--------------------------------
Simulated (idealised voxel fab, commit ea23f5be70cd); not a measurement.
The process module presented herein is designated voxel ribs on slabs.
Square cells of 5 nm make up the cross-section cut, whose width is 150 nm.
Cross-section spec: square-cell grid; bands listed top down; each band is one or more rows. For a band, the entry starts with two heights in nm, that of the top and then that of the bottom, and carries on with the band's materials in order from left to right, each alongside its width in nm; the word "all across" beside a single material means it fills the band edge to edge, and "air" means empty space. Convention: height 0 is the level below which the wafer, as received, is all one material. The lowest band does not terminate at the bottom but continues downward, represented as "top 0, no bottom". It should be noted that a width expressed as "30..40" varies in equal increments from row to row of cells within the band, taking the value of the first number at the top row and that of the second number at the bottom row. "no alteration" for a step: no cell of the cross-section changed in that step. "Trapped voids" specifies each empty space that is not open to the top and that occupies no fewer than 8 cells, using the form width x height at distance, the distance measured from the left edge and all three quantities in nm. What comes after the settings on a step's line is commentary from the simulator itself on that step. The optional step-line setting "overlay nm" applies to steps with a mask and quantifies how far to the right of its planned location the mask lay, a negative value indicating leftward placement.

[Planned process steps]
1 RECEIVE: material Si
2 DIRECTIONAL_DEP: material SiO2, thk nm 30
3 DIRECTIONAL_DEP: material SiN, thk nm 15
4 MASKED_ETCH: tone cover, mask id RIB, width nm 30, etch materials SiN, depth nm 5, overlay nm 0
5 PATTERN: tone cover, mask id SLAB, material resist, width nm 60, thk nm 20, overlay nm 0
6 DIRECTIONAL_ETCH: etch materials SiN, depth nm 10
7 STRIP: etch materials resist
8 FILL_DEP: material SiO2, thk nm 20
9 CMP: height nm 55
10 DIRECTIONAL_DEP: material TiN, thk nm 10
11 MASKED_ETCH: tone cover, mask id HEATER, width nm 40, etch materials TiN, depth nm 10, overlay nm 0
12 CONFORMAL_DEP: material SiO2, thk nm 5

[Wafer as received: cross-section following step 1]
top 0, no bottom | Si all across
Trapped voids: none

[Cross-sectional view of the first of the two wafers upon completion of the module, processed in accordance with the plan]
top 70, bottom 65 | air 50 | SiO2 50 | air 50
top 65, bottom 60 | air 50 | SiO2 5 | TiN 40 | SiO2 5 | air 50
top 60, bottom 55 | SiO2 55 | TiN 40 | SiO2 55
--------------------------------

WORK ORDER
Please return every line from the first one in the records above down to the line containing "Square cells of", including both, exactly as written and nothing more.

PROBLEM SOLUTION
Simulated (idealised voxel fab, commit ea23f5be70cd); not a measurement.
The process module presented herein is designated voxel ribs on slabs.
Square cells of 5 nm make up the cross-section cut, whose width is 150 nm.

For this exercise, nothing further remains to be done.